=== Begin Enclosure ===

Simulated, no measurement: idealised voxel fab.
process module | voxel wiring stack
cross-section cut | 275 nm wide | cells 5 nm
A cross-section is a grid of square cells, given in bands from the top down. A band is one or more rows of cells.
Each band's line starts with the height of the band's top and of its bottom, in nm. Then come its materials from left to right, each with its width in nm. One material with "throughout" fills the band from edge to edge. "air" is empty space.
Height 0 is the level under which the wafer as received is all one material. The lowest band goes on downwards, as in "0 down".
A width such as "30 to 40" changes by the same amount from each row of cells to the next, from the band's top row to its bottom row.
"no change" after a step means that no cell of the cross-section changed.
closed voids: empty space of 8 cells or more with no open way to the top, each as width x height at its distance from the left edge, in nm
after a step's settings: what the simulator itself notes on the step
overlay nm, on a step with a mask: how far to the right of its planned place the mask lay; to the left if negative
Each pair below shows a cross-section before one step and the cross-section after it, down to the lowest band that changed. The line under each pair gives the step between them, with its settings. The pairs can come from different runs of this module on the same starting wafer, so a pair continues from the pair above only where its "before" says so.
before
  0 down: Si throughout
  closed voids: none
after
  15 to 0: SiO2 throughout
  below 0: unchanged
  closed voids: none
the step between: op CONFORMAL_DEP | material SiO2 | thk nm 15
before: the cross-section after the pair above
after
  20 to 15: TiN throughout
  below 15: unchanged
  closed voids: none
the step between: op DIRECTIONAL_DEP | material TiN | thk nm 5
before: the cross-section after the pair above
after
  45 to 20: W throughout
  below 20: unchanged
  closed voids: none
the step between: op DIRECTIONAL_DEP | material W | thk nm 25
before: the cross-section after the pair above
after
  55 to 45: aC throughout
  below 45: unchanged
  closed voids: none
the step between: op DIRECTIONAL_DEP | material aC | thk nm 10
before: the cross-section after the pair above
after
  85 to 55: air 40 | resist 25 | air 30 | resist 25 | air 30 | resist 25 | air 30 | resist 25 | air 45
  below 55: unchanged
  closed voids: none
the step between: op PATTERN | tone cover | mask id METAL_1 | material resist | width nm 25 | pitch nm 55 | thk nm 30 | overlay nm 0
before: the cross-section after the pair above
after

=== End Enclosure ===

• WORK TASK
At the first line of the material above, start reproducing each line exactly, and end with the line that holds "Height 0 is", adding nothing.

• ANSWER SECTION
Simulated, no measurement: idealised voxel fab.
process module | voxel wiring stack
cross-section cut | 275 nm wide | cells 5 nm
A cross-section is a grid of square cells, given in bands from the top down. A band is one or more rows of cells.
Each band's line starts with the height of the band's top and of its bottom, in nm. Then come its materials from left to right, each with its width in nm. One material with "throughout" fills the band from edge to edge. "air" is empty space.
Height 0 is the level under which the wafer as received is all one material. The lowest band goes on downwards, as in "0 down".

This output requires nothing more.